*** Begin section ***
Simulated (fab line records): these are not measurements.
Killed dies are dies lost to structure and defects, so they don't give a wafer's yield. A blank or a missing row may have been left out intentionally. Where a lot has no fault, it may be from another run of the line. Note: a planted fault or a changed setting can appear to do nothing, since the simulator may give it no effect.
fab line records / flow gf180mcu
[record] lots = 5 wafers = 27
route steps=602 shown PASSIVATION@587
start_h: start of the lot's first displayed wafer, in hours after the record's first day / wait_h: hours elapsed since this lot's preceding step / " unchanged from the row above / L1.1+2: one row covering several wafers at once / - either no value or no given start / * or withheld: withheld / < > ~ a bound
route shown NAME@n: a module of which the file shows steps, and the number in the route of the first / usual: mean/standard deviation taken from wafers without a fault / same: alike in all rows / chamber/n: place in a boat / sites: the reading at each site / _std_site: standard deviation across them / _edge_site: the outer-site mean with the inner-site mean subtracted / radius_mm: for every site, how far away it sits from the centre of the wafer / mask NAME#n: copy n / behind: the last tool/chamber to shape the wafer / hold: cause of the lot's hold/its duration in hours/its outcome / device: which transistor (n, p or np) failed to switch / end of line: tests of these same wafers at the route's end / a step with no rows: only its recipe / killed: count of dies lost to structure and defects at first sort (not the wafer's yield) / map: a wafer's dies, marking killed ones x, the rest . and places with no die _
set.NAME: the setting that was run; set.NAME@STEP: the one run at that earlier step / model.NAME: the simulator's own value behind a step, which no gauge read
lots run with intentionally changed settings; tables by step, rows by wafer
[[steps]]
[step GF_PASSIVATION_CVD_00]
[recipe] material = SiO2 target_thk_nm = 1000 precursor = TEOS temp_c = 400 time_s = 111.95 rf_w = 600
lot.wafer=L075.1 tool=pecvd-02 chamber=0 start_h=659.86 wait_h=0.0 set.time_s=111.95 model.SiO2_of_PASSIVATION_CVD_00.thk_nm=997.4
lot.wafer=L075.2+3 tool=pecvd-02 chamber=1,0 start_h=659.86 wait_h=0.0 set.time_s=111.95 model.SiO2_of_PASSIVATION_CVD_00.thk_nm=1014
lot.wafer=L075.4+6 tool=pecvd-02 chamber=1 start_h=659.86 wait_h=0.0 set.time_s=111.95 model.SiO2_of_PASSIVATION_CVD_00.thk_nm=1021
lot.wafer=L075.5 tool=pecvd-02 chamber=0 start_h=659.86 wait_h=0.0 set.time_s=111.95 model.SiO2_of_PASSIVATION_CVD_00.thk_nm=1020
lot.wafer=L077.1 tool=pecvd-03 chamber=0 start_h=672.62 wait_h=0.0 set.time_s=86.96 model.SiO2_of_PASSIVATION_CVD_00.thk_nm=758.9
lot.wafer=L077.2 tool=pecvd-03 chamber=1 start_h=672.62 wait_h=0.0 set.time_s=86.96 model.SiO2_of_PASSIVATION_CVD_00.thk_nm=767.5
*** End section ***

Assigned task: Nothing past the line containing "start_h: start of" should be restated; transcribe the material exactly from its first line through that line.

Task answer:
Simulated (fab line records): these are not measurements.
Killed dies are dies lost to structure and defects, so they don't give a wafer's yield. A blank or a missing row may have been left out intentionally. Where a lot has no fault, it may be from another run of the line. Note: a planted fault or a changed setting can appear to do nothing, since the simulator may give it no effect.
fab line records / flow gf180mcu
[record] lots = 5 wafers = 27
route steps=602 shown PASSIVATION@587
start_h: start of the lot's first displayed wafer, in hours after the record's first day / wait_h: hours elapsed since this lot's preceding step / " unchanged from the row above / L1.1+2: one row covering several wafers at once / - either no value or no given start / * or withheld: withheld / < > ~ a bound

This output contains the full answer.